[[ RAW DATA open ]]
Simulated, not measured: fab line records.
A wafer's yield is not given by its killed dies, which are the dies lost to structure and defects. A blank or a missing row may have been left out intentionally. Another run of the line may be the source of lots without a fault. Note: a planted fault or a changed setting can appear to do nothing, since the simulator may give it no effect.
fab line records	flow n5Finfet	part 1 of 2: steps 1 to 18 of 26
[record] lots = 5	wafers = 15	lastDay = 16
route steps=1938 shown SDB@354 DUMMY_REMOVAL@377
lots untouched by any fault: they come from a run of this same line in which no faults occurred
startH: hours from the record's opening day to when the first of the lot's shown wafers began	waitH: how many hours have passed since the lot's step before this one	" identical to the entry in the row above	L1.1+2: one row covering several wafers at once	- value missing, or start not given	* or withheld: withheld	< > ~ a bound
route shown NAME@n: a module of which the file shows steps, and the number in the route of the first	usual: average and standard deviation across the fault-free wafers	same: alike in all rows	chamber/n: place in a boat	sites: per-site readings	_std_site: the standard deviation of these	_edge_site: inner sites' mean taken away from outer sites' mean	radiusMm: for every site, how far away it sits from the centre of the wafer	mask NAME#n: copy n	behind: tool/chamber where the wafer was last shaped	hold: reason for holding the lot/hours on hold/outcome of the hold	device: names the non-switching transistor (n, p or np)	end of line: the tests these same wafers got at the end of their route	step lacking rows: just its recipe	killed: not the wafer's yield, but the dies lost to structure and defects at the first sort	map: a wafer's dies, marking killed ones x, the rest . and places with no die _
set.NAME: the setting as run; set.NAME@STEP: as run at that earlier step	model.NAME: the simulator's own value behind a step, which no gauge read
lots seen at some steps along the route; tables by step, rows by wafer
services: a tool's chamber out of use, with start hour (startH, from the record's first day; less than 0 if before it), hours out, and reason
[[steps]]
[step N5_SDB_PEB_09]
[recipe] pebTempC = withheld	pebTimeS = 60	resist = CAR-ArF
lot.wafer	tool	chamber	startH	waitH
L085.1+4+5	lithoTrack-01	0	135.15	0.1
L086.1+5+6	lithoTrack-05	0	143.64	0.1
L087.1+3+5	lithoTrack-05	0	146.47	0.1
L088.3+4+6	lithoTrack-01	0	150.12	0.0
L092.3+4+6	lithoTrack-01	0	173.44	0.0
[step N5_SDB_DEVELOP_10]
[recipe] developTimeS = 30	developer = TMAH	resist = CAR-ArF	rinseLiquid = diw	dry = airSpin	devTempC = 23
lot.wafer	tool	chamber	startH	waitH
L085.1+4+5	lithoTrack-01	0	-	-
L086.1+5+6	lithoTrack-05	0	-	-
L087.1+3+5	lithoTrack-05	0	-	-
[[ RAW DATA closed ]]

WORK REQUEST
Print the records above verbatim from their first line to the line containing "lots untouched by", both included, and stop there.

WRITTEN SOLUTION
Simulated, not measured: fab line records.
A wafer's yield is not given by its killed dies, which are the dies lost to structure and defects. A blank or a missing row may have been left out intentionally. Another run of the line may be the source of lots without a fault. Note: a planted fault or a changed setting can appear to do nothing, since the simulator may give it no effect.
fab line records	flow n5Finfet	part 1 of 2: steps 1 to 18 of 26
[record] lots = 5	wafers = 15	lastDay = 16
route steps=1938 shown SDB@354 DUMMY_REMOVAL@377
lots untouched by any fault: they come from a run of this same line in which no faults occurred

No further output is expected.